### Action item:
Beginning with the first entry, print all the records exactly.

============================================================

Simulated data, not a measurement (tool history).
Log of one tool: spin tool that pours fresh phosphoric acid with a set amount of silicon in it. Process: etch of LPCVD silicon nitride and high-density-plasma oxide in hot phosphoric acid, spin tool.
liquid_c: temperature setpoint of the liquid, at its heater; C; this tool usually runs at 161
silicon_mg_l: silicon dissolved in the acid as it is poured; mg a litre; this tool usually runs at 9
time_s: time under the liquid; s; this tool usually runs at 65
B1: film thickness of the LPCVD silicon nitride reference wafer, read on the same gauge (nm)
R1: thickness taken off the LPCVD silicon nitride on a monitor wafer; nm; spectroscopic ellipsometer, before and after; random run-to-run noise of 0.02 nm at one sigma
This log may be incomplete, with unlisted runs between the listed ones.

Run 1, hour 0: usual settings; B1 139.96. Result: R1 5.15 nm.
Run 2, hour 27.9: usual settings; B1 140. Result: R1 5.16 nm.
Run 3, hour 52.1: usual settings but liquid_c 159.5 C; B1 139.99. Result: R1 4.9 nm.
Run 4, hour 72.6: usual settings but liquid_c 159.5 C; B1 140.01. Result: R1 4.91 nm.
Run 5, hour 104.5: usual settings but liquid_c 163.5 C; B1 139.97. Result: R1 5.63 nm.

============================================================

### Written answer:
Simulated data, not a measurement (tool history).
Log of one tool: spin tool that pours fresh phosphoric acid with a set amount of silicon in it. Process: etch of LPCVD silicon nitride and high-density-plasma oxide in hot phosphoric acid, spin tool.
liquid_c: temperature setpoint of the liquid, at its heater; C; this tool usually runs at 161
silicon_mg_l: silicon dissolved in the acid as it is poured; mg a litre; this tool usually runs at 9
time_s: time under the liquid; s; this tool usually runs at 65
B1: film thickness of the LPCVD silicon nitride reference wafer, read on the same gauge (nm)
R1: thickness taken off the LPCVD silicon nitride on a monitor wafer; nm; spectroscopic ellipsometer, before and after; random run-to-run noise of 0.02 nm at one sigma
This log may be incomplete, with unlisted runs between the listed ones.

Run 1, hour 0: usual settings; B1 139.96. Result: R1 5.15 nm.
Run 2, hour 27.9: usual settings; B1 140. Result: R1 5.16 nm.
Run 3, hour 52.1: usual settings but liquid_c 159.5 C; B1 139.99. Result: R1 4.9 nm.
Run 4, hour 72.6: usual settings but liquid_c 159.5 C; B1 140.01. Result: R1 4.91 nm.
Run 5, hour 104.5: usual settings but liquid_c 163.5 C; B1 139.97. Result: R1 5.63 nm.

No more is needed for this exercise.